Data for analysis:
- Opening Delimiter -

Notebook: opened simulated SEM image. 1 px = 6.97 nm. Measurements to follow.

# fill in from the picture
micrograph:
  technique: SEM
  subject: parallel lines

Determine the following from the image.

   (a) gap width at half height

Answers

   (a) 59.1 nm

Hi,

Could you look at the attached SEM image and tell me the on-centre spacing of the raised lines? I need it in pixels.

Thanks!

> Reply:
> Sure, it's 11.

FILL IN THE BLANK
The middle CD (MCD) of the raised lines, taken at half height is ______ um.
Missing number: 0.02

- Closing Delimiter -

Activity: Return, please, the lines of the data from the first through the line containing "The middle CD", both kept, exactly as they stand and nothing more.

Result:
Notebook: opened simulated SEM image. 1 px = 6.97 nm. Measurements to follow.

# fill in from the picture
micrograph:
  technique: SEM
  subject: parallel lines

Determine the following from the image.

   (a) gap width at half height

Answers

   (a) 59.1 nm

Hi,

Could you look at the attached SEM image and tell me the on-centre spacing of the raised lines? I need it in pixels.

Thanks!

> Reply:
> Sure, it's 11.

FILL IN THE BLANK
The middle CD (MCD) of the raised lines, taken at half height is ______ um.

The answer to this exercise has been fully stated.